§ **EXTRACTED MATERIAL**:
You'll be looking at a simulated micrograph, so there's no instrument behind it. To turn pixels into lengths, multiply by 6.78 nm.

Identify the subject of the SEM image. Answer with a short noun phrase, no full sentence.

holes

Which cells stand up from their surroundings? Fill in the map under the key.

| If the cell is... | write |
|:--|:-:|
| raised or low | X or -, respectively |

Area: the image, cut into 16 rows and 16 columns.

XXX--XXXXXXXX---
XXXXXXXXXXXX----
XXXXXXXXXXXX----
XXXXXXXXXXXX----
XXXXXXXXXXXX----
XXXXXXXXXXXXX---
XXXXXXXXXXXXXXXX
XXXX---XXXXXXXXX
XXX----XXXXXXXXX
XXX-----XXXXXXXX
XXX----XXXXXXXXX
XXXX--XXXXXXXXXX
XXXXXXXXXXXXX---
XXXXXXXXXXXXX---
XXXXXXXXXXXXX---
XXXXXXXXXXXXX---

§ **WORK TASK**:
Only one stretch of the records above is wanted: the lines between the one holding "Which cells stand" and the one holding "XXXX---XXXXXXXXX", inclusive, reproduced exactly.

§ **REPLY**:
Which cells stand up from their surroundings? Fill in the map under the key.

| If the cell is... | write |
|:--|:-:|
| raised or low | X or -, respectively |

Area: the image, cut into 16 rows and 16 columns.

XXX--XXXXXXXX---
XXXXXXXXXXXX----
XXXXXXXXXXXX----
XXXXXXXXXXXX----
XXXXXXXXXXXX----
XXXXXXXXXXXXX---
XXXXXXXXXXXXXXXX
XXXX---XXXXXXXXX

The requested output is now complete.